========

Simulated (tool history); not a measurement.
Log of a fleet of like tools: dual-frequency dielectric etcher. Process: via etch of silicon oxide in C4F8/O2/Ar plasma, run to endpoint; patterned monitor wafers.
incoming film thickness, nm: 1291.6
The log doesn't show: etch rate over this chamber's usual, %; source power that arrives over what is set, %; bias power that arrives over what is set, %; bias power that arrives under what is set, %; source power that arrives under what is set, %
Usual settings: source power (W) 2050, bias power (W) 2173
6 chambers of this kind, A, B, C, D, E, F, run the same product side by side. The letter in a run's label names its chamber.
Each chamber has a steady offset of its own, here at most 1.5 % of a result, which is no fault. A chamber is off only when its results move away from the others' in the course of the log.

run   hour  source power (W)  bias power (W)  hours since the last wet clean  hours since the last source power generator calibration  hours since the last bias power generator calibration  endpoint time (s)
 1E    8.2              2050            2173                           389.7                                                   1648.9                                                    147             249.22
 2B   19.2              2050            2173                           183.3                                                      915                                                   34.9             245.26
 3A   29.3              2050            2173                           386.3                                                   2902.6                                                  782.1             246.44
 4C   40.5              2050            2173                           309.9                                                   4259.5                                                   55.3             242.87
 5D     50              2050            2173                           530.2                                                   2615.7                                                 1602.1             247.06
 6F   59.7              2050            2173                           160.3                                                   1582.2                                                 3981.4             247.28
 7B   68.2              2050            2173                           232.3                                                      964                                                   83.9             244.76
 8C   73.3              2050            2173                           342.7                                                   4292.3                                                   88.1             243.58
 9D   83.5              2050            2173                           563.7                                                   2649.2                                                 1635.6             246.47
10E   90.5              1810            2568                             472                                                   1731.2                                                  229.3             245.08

========

I'd like an exact copy of the lines above, from the very first one through the line that contains "Each chamber has", with nothing else added.

Simulated (tool history); not a measurement.
Log of a fleet of like tools: dual-frequency dielectric etcher. Process: via etch of silicon oxide in C4F8/O2/Ar plasma, run to endpoint; patterned monitor wafers.
incoming film thickness, nm: 1291.6
The log doesn't show: etch rate over this chamber's usual, %; source power that arrives over what is set, %; bias power that arrives over what is set, %; bias power that arrives under what is set, %; source power that arrives under what is set, %
Usual settings: source power (W) 2050, bias power (W) 2173
6 chambers of this kind, A, B, C, D, E, F, run the same product side by side. The letter in a run's label names its chamber.
Each chamber has a steady offset of its own, here at most 1.5 % of a result, which is no fault. A chamber is off only when its results move away from the others' in the course of the log.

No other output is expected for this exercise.